▸ WORK INSTRUCTION
The answer must be an exact copy of every record.

▸ DATASET RECORDS
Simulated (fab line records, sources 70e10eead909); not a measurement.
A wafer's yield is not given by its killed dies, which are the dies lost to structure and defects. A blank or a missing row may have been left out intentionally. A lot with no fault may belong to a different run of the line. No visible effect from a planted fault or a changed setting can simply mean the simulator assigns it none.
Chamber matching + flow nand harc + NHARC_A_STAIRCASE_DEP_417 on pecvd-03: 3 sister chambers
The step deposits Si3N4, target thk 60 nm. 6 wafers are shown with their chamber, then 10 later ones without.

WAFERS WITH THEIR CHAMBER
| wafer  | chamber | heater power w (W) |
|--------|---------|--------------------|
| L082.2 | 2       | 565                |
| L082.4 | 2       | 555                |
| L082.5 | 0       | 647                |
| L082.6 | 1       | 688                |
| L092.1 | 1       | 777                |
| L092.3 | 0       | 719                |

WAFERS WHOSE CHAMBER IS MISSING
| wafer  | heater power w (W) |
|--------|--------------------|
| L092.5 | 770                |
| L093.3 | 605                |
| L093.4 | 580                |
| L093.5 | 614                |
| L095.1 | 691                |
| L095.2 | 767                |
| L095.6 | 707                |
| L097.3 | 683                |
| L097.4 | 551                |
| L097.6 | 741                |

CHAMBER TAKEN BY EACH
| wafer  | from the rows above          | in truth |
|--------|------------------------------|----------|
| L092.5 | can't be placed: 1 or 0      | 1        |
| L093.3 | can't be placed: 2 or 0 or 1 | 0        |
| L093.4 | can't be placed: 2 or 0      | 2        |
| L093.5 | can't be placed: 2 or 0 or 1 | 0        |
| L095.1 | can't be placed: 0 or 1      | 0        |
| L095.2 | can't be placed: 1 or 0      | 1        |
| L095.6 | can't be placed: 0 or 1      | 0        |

▸ WRITTEN REPLY
Simulated (fab line records, sources 70e10eead909); not a measurement.
A wafer's yield is not given by its killed dies, which are the dies lost to structure and defects. A blank or a missing row may have been left out intentionally. A lot with no fault may belong to a different run of the line. No visible effect from a planted fault or a changed setting can simply mean the simulator assigns it none.
Chamber matching + flow nand harc + NHARC_A_STAIRCASE_DEP_417 on pecvd-03: 3 sister chambers
The step deposits Si3N4, target thk 60 nm. 6 wafers are shown with their chamber, then 10 later ones without.

WAFERS WITH THEIR CHAMBER
| wafer  | chamber | heater power w (W) |
|--------|---------|--------------------|
| L082.2 | 2       | 565                |
| L082.4 | 2       | 555                |
| L082.5 | 0       | 647                |
| L082.6 | 1       | 688                |
| L092.1 | 1       | 777                |
| L092.3 | 0       | 719                |

WAFERS WHOSE CHAMBER IS MISSING
| wafer  | heater power w (W) |
|--------|--------------------|
| L092.5 | 770                |
| L093.3 | 605                |
| L093.4 | 580                |
| L093.5 | 614                |
| L095.1 | 691                |
| L095.2 | 767                |
| L095.6 | 707                |
| L097.3 | 683                |
| L097.4 | 551                |
| L097.6 | 741                |

CHAMBER TAKEN BY EACH
| wafer  | from the rows above          | in truth |
|--------|------------------------------|----------|
| L092.5 | can't be placed: 1 or 0      | 1        |
| L093.3 | can't be placed: 2 or 0 or 1 | 0        |
| L093.4 | can't be placed: 2 or 0      | 2        |
| L093.5 | can't be placed: 2 or 0 or 1 | 0        |
| L095.1 | can't be placed: 0 or 1      | 0        |
| L095.2 | can't be placed: 1 or 0      | 1        |
| L095.6 | can't be placed: 0 or 1      | 0        |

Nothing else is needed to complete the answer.